──────── Supplied data
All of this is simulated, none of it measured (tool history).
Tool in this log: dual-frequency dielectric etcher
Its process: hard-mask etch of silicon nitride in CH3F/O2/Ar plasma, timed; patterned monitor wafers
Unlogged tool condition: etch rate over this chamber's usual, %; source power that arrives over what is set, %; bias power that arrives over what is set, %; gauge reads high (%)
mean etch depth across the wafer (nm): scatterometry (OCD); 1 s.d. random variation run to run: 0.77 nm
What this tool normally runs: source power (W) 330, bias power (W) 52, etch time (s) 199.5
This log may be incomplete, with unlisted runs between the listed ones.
────────────────

-- Work request --
Nothing in the records may be left out; transcribe all of them exactly.

-- Reply --
All of this is simulated, none of it measured (tool history).
Tool in this log: dual-frequency dielectric etcher
Its process: hard-mask etch of silicon nitride in CH3F/O2/Ar plasma, timed; patterned monitor wafers
Unlogged tool condition: etch rate over this chamber's usual, %; source power that arrives over what is set, %; bias power that arrives over what is set, %; gauge reads high (%)
mean etch depth across the wafer (nm): scatterometry (OCD); 1 s.d. random variation run to run: 0.77 nm
What this tool normally runs: source power (W) 330, bias power (W) 52, etch time (s) 199.5
This log may be incomplete, with unlisted runs between the listed ones.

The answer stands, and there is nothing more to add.